| EXERCISE |
Return only what lies between the first line of the entries and the line containing "## WHAT THE GAUGES READ, wafer by wafer", both lines included.

| INPUT DATA |
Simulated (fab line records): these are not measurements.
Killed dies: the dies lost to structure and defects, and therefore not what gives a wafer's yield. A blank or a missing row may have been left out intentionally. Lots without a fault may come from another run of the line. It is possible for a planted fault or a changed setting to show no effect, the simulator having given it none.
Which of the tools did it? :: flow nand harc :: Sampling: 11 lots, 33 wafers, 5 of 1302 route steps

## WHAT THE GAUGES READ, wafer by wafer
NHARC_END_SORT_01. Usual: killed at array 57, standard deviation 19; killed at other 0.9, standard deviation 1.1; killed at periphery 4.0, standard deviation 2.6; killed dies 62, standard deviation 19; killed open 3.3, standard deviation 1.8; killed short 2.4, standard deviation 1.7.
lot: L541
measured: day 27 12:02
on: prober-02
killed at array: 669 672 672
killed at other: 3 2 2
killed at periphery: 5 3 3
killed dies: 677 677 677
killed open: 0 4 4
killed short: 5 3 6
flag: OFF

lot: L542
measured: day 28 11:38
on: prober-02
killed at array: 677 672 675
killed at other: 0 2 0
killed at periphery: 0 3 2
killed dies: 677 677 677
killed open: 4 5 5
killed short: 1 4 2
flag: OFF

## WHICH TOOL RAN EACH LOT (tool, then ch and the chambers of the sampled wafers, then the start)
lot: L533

| PROBLEM SOLUTION |
Simulated (fab line records): these are not measurements.
Killed dies: the dies lost to structure and defects, and therefore not what gives a wafer's yield. A blank or a missing row may have been left out intentionally. Lots without a fault may come from another run of the line. It is possible for a planted fault or a changed setting to show no effect, the simulator having given it none.
Which of the tools did it? :: flow nand harc :: Sampling: 11 lots, 33 wafers, 5 of 1302 route steps

## WHAT THE GAUGES READ, wafer by wafer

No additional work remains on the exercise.